Start of Block

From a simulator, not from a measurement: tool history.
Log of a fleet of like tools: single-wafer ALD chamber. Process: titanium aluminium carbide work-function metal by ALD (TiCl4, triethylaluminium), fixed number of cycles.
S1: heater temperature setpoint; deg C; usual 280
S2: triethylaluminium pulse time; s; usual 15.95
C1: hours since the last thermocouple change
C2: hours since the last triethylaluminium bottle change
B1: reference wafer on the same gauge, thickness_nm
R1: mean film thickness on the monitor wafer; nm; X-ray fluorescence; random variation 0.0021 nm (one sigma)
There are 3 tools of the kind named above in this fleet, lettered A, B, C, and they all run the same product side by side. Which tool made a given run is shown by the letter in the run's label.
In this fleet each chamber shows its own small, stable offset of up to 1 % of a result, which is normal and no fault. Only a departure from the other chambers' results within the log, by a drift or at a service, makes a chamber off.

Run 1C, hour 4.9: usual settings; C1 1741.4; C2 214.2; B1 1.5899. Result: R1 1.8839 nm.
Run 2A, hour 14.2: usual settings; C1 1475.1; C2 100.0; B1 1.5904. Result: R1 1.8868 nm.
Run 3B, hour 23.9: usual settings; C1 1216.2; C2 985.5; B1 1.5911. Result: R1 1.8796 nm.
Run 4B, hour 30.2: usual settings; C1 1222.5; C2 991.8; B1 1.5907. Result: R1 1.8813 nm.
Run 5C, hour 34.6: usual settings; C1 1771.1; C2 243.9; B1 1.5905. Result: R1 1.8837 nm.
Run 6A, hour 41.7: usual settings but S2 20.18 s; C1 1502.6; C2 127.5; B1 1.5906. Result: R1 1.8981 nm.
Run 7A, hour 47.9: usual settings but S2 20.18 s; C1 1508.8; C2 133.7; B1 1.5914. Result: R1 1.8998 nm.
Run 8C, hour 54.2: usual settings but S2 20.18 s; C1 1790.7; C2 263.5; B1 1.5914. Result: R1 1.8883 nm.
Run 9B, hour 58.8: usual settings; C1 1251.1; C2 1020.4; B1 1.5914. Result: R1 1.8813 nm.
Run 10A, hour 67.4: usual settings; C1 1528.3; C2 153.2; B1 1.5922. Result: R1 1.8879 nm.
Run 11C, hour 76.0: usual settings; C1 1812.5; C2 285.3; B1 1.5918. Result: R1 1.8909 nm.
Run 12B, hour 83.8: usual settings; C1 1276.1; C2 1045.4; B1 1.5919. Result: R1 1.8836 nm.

End of Block

Find the line with "Run 3B, hour" in the entries above. Retype it and each line after it, exactly, through the line with "Run 6A, hour", and stop there.

— YOUR RESPONSE —
Run 3B, hour 23.9: usual settings; C1 1216.2; C2 985.5; B1 1.5911. Result: R1 1.8796 nm.
Run 4B, hour 30.2: usual settings; C1 1222.5; C2 991.8; B1 1.5907. Result: R1 1.8813 nm.
Run 5C, hour 34.6: usual settings; C1 1771.1; C2 243.9; B1 1.5905. Result: R1 1.8837 nm.
Run 6A, hour 41.7: usual settings but S2 20.18 s; C1 1502.6; C2 127.5; B1 1.5906. Result: R1 1.8981 nm.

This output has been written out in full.